**Activity:**
Word for word, set down every line of the entries below from the line with "run 5D day=1.504" to the line with "run 8B day=2.417", including both, and no other line.

**Input data:**
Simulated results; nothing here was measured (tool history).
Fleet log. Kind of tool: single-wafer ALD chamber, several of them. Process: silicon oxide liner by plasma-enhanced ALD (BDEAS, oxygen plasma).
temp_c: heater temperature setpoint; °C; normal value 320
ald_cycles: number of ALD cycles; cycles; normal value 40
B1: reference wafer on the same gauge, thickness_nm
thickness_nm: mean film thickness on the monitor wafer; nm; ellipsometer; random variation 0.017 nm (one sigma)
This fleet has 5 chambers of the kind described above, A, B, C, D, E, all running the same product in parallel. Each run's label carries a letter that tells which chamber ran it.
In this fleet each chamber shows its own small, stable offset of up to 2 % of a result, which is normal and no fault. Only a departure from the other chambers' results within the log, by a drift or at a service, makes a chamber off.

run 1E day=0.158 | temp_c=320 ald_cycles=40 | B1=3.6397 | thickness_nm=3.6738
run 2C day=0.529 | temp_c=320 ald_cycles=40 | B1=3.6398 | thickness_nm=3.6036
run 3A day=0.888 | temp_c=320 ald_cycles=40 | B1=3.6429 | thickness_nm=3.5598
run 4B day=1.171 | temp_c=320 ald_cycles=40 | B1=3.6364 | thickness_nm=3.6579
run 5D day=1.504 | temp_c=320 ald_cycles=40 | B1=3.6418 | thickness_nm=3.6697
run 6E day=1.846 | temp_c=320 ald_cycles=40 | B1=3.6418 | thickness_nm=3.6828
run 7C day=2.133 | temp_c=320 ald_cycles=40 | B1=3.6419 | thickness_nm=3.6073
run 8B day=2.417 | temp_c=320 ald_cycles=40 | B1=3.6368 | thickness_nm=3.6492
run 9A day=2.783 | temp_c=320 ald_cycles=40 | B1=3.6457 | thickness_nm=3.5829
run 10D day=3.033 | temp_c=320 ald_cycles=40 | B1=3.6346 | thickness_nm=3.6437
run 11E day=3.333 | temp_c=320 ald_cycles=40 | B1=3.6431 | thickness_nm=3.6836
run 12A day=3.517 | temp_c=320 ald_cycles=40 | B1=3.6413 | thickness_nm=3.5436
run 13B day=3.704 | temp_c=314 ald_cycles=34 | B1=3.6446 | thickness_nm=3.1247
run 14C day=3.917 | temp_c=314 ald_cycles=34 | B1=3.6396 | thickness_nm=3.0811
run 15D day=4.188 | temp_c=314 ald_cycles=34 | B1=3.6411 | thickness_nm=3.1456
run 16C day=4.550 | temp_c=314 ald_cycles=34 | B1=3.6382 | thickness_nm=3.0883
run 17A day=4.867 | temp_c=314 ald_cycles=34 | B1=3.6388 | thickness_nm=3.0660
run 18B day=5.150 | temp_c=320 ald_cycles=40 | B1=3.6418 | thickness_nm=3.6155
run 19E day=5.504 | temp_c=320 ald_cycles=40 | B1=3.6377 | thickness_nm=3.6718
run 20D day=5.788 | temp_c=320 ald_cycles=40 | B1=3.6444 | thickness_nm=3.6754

**Task response:**
run 5D day=1.504 | temp_c=320 ald_cycles=40 | B1=3.6418 | thickness_nm=3.6697
run 6E day=1.846 | temp_c=320 ald_cycles=40 | B1=3.6418 | thickness_nm=3.6828
run 7C day=2.133 | temp_c=320 ald_cycles=40 | B1=3.6419 | thickness_nm=3.6073
run 8B day=2.417 | temp_c=320 ald_cycles=40 | B1=3.6368 | thickness_nm=3.6492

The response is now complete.